Write out exactly the lines from the first line of the records below through the line that contains "A wafer's yield", and stop there.

----- Data section
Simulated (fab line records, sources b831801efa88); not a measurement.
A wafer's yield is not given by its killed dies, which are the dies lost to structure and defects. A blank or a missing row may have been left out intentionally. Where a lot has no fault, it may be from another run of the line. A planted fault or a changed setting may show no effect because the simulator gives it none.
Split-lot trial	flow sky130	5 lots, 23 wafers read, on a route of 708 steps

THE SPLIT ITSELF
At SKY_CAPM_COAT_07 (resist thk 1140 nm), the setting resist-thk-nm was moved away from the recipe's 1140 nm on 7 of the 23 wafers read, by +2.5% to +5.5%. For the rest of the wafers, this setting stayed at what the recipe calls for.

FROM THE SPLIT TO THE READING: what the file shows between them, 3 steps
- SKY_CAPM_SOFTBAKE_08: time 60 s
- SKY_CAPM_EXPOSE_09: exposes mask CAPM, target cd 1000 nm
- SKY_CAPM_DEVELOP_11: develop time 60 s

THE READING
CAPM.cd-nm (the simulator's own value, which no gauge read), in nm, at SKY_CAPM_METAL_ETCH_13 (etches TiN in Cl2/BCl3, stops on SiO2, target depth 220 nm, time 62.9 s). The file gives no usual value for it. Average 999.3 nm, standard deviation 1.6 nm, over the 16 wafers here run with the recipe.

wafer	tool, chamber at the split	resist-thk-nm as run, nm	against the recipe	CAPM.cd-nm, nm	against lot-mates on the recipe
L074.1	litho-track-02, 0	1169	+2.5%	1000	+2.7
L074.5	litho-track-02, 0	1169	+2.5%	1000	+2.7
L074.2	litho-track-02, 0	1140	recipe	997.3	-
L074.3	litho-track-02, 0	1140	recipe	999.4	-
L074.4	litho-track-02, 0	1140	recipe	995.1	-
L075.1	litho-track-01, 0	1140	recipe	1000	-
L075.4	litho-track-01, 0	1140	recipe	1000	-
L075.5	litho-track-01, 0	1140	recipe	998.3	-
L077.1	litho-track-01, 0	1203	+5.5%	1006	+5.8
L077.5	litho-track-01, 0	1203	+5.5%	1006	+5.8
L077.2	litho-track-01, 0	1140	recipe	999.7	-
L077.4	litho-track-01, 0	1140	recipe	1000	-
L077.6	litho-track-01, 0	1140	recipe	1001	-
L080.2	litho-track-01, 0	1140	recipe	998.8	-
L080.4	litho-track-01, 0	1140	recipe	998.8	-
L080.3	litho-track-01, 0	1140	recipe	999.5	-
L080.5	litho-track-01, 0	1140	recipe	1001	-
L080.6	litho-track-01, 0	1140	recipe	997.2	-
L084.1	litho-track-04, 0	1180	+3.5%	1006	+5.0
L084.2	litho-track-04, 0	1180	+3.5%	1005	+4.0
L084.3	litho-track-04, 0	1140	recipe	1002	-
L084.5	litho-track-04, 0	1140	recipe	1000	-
----------

Task answer>
Simulated (fab line records, sources b831801efa88); not a measurement.
A wafer's yield is not given by its killed dies, which are the dies lost to structure and defects. A blank or a missing row may have been left out intentionally. Where a lot has no fault, it may be from another run of the line. A planted fault or a changed setting may show no effect because the simulator gives it none.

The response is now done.